Data provided:
= Beginning of Section =

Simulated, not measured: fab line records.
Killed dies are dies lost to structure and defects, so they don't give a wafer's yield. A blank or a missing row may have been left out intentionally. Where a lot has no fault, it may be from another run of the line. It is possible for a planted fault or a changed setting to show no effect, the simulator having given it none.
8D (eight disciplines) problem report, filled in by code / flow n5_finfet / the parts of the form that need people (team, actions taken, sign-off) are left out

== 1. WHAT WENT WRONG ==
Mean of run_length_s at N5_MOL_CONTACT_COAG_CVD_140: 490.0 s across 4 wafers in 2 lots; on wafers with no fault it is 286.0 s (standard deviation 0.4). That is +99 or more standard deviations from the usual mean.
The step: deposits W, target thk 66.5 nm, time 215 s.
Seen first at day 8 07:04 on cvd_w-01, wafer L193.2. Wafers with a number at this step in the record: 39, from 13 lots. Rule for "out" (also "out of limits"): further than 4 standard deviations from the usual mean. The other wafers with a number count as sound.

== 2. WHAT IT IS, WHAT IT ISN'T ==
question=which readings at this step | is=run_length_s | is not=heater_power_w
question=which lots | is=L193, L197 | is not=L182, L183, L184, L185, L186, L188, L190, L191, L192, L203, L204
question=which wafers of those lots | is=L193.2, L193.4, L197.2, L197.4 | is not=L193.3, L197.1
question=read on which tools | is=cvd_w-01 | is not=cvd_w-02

= End of Section =

Work task: The only acceptable answer is the full set of entries, repeated exactly.

Response box:
Simulated, not measured: fab line records.
Killed dies are dies lost to structure and defects, so they don't give a wafer's yield. A blank or a missing row may have been left out intentionally. Where a lot has no fault, it may be from another run of the line. It is possible for a planted fault or a changed setting to show no effect, the simulator having given it none.
8D (eight disciplines) problem report, filled in by code / flow n5_finfet / the parts of the form that need people (team, actions taken, sign-off) are left out

== 1. WHAT WENT WRONG ==
Mean of run_length_s at N5_MOL_CONTACT_COAG_CVD_140: 490.0 s across 4 wafers in 2 lots; on wafers with no fault it is 286.0 s (standard deviation 0.4). That is +99 or more standard deviations from the usual mean.
The step: deposits W, target thk 66.5 nm, time 215 s.
Seen first at day 8 07:04 on cvd_w-01, wafer L193.2. Wafers with a number at this step in the record: 39, from 13 lots. Rule for "out" (also "out of limits"): further than 4 standard deviations from the usual mean. The other wafers with a number count as sound.

== 2. WHAT IT IS, WHAT IT ISN'T ==
question=which readings at this step | is=run_length_s | is not=heater_power_w
question=which lots | is=L193, L197 | is not=L182, L183, L184, L185, L186, L188, L190, L191, L192, L203, L204
question=which wafers of those lots | is=L193.2, L193.4, L197.2, L197.4 | is not=L193.3, L197.1
question=read on which tools | is=cvd_w-01 | is not=cvd_w-02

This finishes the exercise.